Activity
Write out, without any change, the lines in the material below that run from the line with "Which tool did" through the line with "L567 | day 5", both included.

Supplied entries
● ● ● ● ●
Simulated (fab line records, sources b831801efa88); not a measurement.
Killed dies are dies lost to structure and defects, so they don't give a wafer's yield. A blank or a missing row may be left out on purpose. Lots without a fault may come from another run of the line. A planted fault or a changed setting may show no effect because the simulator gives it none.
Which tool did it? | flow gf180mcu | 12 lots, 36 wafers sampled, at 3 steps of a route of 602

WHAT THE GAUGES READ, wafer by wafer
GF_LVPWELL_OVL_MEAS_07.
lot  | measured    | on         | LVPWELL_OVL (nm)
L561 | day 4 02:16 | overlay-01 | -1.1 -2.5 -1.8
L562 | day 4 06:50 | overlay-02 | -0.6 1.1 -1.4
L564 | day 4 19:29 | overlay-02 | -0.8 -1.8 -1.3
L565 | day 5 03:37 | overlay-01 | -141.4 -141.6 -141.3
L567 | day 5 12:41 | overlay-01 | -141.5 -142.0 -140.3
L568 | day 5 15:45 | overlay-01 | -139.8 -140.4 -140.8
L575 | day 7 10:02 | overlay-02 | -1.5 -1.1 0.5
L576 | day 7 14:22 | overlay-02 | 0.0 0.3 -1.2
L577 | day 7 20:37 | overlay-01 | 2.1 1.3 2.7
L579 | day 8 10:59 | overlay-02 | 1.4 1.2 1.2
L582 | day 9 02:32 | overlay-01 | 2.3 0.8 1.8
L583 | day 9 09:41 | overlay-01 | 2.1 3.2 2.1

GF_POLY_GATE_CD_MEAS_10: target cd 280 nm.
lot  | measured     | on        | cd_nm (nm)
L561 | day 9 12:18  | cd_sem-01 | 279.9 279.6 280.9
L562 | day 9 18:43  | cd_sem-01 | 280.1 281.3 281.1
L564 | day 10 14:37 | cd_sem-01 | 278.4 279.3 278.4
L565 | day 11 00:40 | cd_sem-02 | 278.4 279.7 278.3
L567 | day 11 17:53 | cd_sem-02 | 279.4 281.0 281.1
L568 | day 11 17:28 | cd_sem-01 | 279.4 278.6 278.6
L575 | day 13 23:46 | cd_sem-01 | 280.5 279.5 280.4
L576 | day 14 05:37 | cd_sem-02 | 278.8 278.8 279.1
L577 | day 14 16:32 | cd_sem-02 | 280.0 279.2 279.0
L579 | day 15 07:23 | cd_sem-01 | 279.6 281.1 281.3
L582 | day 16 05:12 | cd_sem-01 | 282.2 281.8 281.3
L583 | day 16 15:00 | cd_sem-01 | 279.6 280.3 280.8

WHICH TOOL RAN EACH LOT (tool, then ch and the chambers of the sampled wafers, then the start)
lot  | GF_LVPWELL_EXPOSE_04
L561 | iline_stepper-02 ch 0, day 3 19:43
● ● ● ● ●

Written answer
Which tool did it? | flow gf180mcu | 12 lots, 36 wafers sampled, at 3 steps of a route of 602

WHAT THE GAUGES READ, wafer by wafer
GF_LVPWELL_OVL_MEAS_07.
lot  | measured    | on         | LVPWELL_OVL (nm)
L561 | day 4 02:16 | overlay-01 | -1.1 -2.5 -1.8
L562 | day 4 06:50 | overlay-02 | -0.6 1.1 -1.4
L564 | day 4 19:29 | overlay-02 | -0.8 -1.8 -1.3
L565 | day 5 03:37 | overlay-01 | -141.4 -141.6 -141.3
L567 | day 5 12:41 | overlay-01 | -141.5 -142.0 -140.3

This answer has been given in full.